SOURCE DATA
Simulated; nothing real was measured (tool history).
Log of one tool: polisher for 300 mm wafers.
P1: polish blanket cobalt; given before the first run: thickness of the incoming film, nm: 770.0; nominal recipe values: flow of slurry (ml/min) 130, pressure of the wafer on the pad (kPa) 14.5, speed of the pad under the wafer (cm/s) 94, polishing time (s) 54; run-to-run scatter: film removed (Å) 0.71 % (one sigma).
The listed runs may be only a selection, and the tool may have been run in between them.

ASSIGNED TASK
Copy out the material above in full so that every line matches the original.

WRITTEN REPLY
Simulated; nothing real was measured (tool history).
Log of one tool: polisher for 300 mm wafers.
P1: polish blanket cobalt; given before the first run: thickness of the incoming film, nm: 770.0; nominal recipe values: flow of slurry (ml/min) 130, pressure of the wafer on the pad (kPa) 14.5, speed of the pad under the wafer (cm/s) 94, polishing time (s) 54; run-to-run scatter: film removed (Å) 0.71 % (one sigma).
The listed runs may be only a selection, and the tool may have been run in between them.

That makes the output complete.